§

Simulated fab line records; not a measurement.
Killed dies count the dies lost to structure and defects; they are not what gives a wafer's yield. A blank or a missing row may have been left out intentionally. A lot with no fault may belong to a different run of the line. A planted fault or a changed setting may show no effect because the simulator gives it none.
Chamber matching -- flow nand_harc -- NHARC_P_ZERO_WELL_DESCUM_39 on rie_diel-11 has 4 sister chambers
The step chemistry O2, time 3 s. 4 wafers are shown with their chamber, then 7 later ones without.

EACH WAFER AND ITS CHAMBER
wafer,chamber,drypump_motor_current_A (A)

§

### ASSIGNED TASK
The answer must restate all of the entries exactly.

### TASK SOLUTION
Simulated fab line records; not a measurement.
Killed dies count the dies lost to structure and defects; they are not what gives a wafer's yield. A blank or a missing row may have been left out intentionally. A lot with no fault may belong to a different run of the line. A planted fault or a changed setting may show no effect because the simulator gives it none.
Chamber matching -- flow nand_harc -- NHARC_P_ZERO_WELL_DESCUM_39 on rie_diel-11 has 4 sister chambers
The step chemistry O2, time 3 s. 4 wafers are shown with their chamber, then 7 later ones without.

EACH WAFER AND ITS CHAMBER
wafer,chamber,drypump_motor_current_A (A)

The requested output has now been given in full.